== Provided material ==
§ §
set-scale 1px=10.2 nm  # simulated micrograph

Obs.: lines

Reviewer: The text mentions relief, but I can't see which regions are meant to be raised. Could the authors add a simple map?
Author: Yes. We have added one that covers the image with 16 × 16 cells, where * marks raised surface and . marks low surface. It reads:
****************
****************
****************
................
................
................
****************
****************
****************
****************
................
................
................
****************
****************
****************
§ §

== Work task ==
Output the full listing above word for word.

== Written reply ==
set-scale 1px=10.2 nm  # simulated micrograph

Obs.: lines

Reviewer: The text mentions relief, but I can't see which regions are meant to be raised. Could the authors add a simple map?
Author: Yes. We have added one that covers the image with 16 × 16 cells, where * marks raised surface and . marks low surface. It reads:
****************
****************
****************
................
................
................
****************
****************
****************
****************
................
................
................
****************
****************
****************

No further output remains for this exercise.